BEGIN

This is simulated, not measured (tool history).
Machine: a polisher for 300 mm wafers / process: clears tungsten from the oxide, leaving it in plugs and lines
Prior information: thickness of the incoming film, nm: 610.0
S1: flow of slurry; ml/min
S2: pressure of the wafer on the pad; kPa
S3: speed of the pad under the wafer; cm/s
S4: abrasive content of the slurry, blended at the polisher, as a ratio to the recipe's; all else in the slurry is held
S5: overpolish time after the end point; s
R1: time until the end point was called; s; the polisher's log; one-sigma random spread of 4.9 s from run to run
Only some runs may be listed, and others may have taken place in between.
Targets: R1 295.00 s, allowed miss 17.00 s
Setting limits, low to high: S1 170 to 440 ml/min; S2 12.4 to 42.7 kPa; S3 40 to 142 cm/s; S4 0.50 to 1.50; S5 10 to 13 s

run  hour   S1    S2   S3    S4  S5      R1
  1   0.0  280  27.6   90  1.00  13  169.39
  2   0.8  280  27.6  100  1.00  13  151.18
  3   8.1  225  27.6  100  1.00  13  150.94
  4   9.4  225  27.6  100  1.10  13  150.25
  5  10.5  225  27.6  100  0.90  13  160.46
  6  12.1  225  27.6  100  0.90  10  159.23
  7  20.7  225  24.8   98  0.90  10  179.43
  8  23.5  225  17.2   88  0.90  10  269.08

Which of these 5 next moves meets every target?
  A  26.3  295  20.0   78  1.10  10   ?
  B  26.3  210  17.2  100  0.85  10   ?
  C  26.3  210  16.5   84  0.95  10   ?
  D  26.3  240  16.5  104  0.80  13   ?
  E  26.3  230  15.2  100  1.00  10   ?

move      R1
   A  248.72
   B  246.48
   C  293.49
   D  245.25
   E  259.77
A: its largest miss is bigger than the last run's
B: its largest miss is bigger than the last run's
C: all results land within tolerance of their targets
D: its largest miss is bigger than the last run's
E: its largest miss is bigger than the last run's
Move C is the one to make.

END

Using the data above, transcribe the lines that run from the line with "D: its largest" to the line with "E: its largest", both ends kept, and output nothing else.

TASK ANSWER:
D: its largest miss is bigger than the last run's
E: its largest miss is bigger than the last run's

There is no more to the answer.